------------

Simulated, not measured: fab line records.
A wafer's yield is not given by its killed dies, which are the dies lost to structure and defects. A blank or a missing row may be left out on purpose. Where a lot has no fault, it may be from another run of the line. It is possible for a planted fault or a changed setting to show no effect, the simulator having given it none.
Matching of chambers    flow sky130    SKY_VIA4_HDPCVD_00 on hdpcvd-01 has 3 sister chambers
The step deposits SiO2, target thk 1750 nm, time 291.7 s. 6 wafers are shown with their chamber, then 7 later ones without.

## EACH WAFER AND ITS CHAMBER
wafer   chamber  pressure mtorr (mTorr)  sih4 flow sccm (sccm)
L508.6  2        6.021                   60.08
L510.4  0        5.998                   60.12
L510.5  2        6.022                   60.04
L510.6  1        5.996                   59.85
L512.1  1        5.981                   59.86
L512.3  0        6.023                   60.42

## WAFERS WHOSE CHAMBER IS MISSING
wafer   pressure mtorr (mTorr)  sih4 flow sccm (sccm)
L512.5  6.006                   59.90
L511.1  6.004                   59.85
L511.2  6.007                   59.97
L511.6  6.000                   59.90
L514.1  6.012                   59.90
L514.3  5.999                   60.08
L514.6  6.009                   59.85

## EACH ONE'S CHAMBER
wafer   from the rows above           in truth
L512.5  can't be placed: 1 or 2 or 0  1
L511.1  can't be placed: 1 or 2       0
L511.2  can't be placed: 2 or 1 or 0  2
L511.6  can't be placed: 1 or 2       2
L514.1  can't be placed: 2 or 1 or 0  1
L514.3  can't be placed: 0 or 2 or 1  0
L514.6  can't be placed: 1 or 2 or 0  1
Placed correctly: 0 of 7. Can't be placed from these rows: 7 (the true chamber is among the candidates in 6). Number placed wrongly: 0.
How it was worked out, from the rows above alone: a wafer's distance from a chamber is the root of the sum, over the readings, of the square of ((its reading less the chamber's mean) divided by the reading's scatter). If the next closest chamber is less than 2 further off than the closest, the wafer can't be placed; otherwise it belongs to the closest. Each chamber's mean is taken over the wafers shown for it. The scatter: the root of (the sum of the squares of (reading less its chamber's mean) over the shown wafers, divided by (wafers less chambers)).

------------

Work item
Quote exactly the stretch of lines above that starts at the first one and ends at the line with "The step deposits", and nothing beyond it.

Task result
Simulated, not measured: fab line records.
A wafer's yield is not given by its killed dies, which are the dies lost to structure and defects. A blank or a missing row may be left out on purpose. Where a lot has no fault, it may be from another run of the line. It is possible for a planted fault or a changed setting to show no effect, the simulator having given it none.
Matching of chambers    flow sky130    SKY_VIA4_HDPCVD_00 on hdpcvd-01 has 3 sister chambers
The step deposits SiO2, target thk 1750 nm, time 291.7 s. 6 wafers are shown with their chamber, then 7 later ones without.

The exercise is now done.